DATASET CONTENT
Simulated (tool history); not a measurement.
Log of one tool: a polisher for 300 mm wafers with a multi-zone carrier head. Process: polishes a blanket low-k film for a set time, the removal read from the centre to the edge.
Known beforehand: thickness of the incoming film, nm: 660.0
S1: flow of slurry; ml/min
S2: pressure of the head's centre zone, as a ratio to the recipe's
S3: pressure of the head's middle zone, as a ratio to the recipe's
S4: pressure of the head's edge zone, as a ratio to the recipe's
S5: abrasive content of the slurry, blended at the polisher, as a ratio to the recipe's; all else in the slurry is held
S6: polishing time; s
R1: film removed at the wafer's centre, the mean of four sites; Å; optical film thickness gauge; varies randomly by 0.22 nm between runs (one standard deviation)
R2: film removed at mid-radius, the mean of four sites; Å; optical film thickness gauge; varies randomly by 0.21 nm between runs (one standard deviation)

REQUIREMENT
So that nothing is lost, write out each record exactly as it appears above.

TASK ANSWER
Simulated (tool history); not a measurement.
Log of one tool: a polisher for 300 mm wafers with a multi-zone carrier head. Process: polishes a blanket low-k film for a set time, the removal read from the centre to the edge.
Known beforehand: thickness of the incoming film, nm: 660.0
S1: flow of slurry; ml/min
S2: pressure of the head's centre zone, as a ratio to the recipe's
S3: pressure of the head's middle zone, as a ratio to the recipe's
S4: pressure of the head's edge zone, as a ratio to the recipe's
S5: abrasive content of the slurry, blended at the polisher, as a ratio to the recipe's; all else in the slurry is held
S6: polishing time; s
R1: film removed at the wafer's centre, the mean of four sites; Å; optical film thickness gauge; varies randomly by 0.22 nm between runs (one standard deviation)
R2: film removed at mid-radius, the mean of four sites; Å; optical film thickness gauge; varies randomly by 0.21 nm between runs (one standard deviation)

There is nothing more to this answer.